==================================================

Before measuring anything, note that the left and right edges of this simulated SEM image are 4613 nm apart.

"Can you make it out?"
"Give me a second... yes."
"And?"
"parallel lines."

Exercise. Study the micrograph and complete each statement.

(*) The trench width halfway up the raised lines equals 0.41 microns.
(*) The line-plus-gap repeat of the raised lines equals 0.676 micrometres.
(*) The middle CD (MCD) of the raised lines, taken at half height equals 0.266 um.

==================================================

• **WORK ITEM**: Word for word, copy all of the listing above.

• **EXERCISE SOLUTION**:
Before measuring anything, note that the left and right edges of this simulated SEM image are 4613 nm apart.

"Can you make it out?"
"Give me a second... yes."
"And?"
"parallel lines."

Exercise. Study the micrograph and complete each statement.

(*) The trench width halfway up the raised lines equals 0.41 microns.
(*) The line-plus-gap repeat of the raised lines equals 0.676 micrometres.
(*) The middle CD (MCD) of the raised lines, taken at half height equals 0.266 um.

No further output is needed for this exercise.